Requirement - Copy word for word, please, the lines of the entries below running from the one containing "lots that met" to the one containing "start-h: hours from", both ends included.

### Data supplied ###

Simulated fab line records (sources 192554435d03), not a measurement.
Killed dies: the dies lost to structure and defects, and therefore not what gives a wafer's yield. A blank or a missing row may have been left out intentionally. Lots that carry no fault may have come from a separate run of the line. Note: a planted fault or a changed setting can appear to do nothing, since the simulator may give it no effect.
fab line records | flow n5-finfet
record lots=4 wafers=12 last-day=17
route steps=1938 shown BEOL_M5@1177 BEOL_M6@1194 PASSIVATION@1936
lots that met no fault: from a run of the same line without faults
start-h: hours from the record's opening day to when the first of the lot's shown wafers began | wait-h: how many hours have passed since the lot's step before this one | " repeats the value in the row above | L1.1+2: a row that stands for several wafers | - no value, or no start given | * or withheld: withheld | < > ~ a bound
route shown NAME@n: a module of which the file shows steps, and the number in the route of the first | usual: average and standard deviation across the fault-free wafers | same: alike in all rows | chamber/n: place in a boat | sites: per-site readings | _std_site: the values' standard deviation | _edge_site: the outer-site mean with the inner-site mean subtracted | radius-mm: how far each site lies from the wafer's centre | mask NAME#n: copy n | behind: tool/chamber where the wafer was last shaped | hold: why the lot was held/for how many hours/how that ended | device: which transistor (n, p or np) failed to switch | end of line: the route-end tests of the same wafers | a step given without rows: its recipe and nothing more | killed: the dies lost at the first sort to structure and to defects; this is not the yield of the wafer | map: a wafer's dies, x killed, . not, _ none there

###

Exercise output -
lots that met no fault: from a run of the same line without faults
start-h: hours from the record's opening day to when the first of the lot's shown wafers began | wait-h: how many hours have passed since the lot's step before this one | " repeats the value in the row above | L1.1+2: a row that stands for several wafers | - no value, or no start given | * or withheld: withheld | < > ~ a bound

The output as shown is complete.